Task item:
Given the material below, output exactly the lines from the line with "When this document" to the line with "The remark found", both ends included, and no other lines.

Data listing:
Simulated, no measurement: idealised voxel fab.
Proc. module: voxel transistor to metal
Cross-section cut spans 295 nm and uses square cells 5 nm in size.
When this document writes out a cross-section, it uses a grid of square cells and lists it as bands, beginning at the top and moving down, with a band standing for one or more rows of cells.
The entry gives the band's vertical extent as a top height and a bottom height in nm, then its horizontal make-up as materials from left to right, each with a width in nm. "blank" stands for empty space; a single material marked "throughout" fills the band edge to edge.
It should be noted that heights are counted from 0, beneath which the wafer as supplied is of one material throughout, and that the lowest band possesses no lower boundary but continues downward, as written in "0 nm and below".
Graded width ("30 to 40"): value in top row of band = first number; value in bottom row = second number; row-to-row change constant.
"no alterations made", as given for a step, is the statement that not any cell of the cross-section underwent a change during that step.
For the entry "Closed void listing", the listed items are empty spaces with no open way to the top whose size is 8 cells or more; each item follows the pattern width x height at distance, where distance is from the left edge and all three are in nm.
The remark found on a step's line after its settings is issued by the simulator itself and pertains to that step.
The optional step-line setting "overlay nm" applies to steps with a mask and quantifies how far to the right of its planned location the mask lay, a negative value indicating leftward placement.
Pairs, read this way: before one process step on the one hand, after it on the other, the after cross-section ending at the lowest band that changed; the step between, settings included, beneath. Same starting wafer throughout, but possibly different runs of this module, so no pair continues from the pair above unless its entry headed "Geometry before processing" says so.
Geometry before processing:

Your response:
When this document writes out a cross-section, it uses a grid of square cells and lists it as bands, beginning at the top and moving down, with a band standing for one or more rows of cells.
The entry gives the band's vertical extent as a top height and a bottom height in nm, then its horizontal make-up as materials from left to right, each with a width in nm. "blank" stands for empty space; a single material marked "throughout" fills the band edge to edge.
It should be noted that heights are counted from 0, beneath which the wafer as supplied is of one material throughout, and that the lowest band possesses no lower boundary but continues downward, as written in "0 nm and below".
Graded width ("30 to 40"): value in top row of band = first number; value in bottom row = second number; row-to-row change constant.
"no alterations made", as given for a step, is the statement that not any cell of the cross-section underwent a change during that step.
For the entry "Closed void listing", the listed items are empty spaces with no open way to the top whose size is 8 cells or more; each item follows the pattern width x height at distance, where distance is from the left edge and all three are in nm.
The remark found on a step's line after its settings is issued by the simulator itself and pertains to that step.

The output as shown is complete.